REQUIRED ACTION:
From the top of the entries below through the line containing "Subject: lines", return every line exactly as written, please, and stop there.

GIVEN RECORDS:
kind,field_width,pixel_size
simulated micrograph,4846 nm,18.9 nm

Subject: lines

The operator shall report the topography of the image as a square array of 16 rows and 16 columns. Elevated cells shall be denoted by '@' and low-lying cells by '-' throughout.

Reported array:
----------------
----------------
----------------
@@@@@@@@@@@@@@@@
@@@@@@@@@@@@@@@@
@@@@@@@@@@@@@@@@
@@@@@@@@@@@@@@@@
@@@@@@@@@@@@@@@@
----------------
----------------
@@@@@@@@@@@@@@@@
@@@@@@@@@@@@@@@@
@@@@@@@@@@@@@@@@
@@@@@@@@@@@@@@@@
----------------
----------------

EXPECTED ANSWER:
kind,field_width,pixel_size
simulated micrograph,4846 nm,18.9 nm

Subject: lines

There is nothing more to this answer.